◆ **Assignment**
Send back the entries exactly as they were given.

- - - - - - -

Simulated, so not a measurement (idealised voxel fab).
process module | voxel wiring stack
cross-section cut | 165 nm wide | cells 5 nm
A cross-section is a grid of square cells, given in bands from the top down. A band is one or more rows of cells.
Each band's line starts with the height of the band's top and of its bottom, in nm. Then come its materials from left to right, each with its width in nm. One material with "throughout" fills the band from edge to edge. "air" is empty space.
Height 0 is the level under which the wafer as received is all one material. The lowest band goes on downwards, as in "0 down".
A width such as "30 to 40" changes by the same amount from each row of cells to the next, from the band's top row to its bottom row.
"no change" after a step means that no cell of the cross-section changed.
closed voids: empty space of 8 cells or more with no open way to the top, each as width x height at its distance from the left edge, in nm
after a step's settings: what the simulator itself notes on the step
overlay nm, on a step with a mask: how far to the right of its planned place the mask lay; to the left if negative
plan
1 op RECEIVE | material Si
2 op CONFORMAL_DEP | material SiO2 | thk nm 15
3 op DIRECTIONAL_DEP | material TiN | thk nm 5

- - - - - - -

◆ **Exercise answer**
Simulated, so not a measurement (idealised voxel fab).
process module | voxel wiring stack
cross-section cut | 165 nm wide | cells 5 nm
A cross-section is a grid of square cells, given in bands from the top down. A band is one or more rows of cells.
Each band's line starts with the height of the band's top and of its bottom, in nm. Then come its materials from left to right, each with its width in nm. One material with "throughout" fills the band from edge to edge. "air" is empty space.
Height 0 is the level under which the wafer as received is all one material. The lowest band goes on downwards, as in "0 down".
A width such as "30 to 40" changes by the same amount from each row of cells to the next, from the band's top row to its bottom row.
"no change" after a step means that no cell of the cross-section changed.
closed voids: empty space of 8 cells or more with no open way to the top, each as width x height at its distance from the left edge, in nm
after a step's settings: what the simulator itself notes on the step
overlay nm, on a step with a mask: how far to the right of its planned place the mask lay; to the left if negative
plan
1 op RECEIVE | material Si
2 op CONFORMAL_DEP | material SiO2 | thk nm 15
3 op DIRECTIONAL_DEP | material TiN | thk nm 5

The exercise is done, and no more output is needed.